---------- Information given ----------

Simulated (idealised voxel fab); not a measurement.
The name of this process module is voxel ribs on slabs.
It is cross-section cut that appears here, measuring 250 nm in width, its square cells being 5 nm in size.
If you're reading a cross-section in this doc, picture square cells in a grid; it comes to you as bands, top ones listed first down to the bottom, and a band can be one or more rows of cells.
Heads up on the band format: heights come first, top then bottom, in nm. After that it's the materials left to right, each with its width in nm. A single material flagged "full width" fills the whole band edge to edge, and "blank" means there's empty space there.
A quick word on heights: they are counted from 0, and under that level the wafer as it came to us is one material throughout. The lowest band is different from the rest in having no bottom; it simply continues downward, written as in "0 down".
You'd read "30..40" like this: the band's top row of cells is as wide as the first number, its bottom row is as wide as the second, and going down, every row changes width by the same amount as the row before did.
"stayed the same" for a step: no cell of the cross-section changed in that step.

----------

Work order
Write down again the exact lines running from the beginning of the data to the line containing "It is cross-section", with both ends included.

Your response
Simulated (idealised voxel fab); not a measurement.
The name of this process module is voxel ribs on slabs.
It is cross-section cut that appears here, measuring 250 nm in width, its square cells being 5 nm in size.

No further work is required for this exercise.